● **Work request**
Copy out the first line of the listing and every line after it, exactly, until you have copied the line containing "lots that met".

● **Extracted entries**
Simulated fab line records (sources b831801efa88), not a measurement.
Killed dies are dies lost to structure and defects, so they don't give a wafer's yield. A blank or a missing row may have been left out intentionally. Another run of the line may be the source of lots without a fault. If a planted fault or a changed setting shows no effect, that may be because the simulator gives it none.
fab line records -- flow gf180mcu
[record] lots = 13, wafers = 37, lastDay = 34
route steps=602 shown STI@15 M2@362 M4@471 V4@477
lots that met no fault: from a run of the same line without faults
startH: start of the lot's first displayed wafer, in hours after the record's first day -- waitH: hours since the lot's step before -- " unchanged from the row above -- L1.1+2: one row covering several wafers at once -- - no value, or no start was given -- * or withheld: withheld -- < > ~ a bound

● **Exercise output**
Simulated fab line records (sources b831801efa88), not a measurement.
Killed dies are dies lost to structure and defects, so they don't give a wafer's yield. A blank or a missing row may have been left out intentionally. Another run of the line may be the source of lots without a fault. If a planted fault or a changed setting shows no effect, that may be because the simulator gives it none.
fab line records -- flow gf180mcu
[record] lots = 13, wafers = 37, lastDay = 34
route steps=602 shown STI@15 M2@362 M4@471 V4@477
lots that met no fault: from a run of the same line without faults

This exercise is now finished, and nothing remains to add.